Print nothing except the lines of the listing below from the line with "below 10: unchanged" to the line with "below 15: unchanged", each exactly as written, both ends included.

***** EXERCISE DATA
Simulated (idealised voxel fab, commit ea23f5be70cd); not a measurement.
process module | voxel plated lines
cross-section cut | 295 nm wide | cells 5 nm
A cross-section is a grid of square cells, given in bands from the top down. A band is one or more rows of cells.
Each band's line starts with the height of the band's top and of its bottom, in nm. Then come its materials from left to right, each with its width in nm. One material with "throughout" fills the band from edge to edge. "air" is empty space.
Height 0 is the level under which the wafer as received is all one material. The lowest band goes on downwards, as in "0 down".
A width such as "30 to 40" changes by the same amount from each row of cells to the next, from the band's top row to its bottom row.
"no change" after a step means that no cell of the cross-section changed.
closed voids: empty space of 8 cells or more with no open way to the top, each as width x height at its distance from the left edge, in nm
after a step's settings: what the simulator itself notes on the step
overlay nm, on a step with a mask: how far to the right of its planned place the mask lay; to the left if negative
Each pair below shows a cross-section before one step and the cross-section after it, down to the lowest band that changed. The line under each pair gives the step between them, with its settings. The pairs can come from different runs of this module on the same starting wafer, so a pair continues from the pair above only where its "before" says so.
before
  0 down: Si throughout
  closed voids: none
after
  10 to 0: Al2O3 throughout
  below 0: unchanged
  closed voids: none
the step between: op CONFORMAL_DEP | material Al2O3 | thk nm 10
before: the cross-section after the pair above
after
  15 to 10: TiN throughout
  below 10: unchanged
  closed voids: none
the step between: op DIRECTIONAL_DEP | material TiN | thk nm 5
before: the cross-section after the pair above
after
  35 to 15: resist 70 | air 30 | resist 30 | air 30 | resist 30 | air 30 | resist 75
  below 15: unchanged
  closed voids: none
**********

* [TASK ANSWER]:
  below 10: unchanged
  closed voids: none
the step between: op DIRECTIONAL_DEP | material TiN | thk nm 5
before: the cross-section after the pair above
after
  35 to 15: resist 70 | air 30 | resist 30 | air 30 | resist 30 | air 30 | resist 75
  below 15: unchanged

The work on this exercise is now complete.